────────

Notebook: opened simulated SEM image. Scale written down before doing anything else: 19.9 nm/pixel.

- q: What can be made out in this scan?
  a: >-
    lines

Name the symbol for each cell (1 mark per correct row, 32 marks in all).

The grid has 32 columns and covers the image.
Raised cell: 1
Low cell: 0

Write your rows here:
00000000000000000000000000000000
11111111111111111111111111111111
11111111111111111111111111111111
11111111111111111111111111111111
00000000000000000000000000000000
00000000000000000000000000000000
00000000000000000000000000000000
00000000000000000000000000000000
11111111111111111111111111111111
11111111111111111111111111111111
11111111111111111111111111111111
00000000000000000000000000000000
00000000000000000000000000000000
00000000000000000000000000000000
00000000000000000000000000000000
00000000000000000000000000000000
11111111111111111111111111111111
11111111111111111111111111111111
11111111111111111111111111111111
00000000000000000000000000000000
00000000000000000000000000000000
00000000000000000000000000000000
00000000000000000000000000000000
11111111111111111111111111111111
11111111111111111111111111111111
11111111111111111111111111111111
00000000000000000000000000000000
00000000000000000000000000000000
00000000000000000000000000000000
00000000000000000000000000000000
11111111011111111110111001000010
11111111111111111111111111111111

────────

What are the lines above, starting at the one with "The grid has 32 columns and covers the image." and ending at the one with "11111111011111111110111001000010"? Give them again exactly, and only them.

- [Expected answer]:
The grid has 32 columns and covers the image.
Raised cell: 1
Low cell: 0

Write your rows here:
00000000000000000000000000000000
11111111111111111111111111111111
11111111111111111111111111111111
11111111111111111111111111111111
00000000000000000000000000000000
00000000000000000000000000000000
00000000000000000000000000000000
00000000000000000000000000000000
11111111111111111111111111111111
11111111111111111111111111111111
11111111111111111111111111111111
00000000000000000000000000000000
00000000000000000000000000000000
00000000000000000000000000000000
00000000000000000000000000000000
00000000000000000000000000000000
11111111111111111111111111111111
11111111111111111111111111111111
11111111111111111111111111111111
00000000000000000000000000000000
00000000000000000000000000000000
00000000000000000000000000000000
00000000000000000000000000000000
11111111111111111111111111111111
11111111111111111111111111111111
11111111111111111111111111111111
00000000000000000000000000000000
00000000000000000000000000000000
00000000000000000000000000000000
00000000000000000000000000000000
11111111011111111110111001000010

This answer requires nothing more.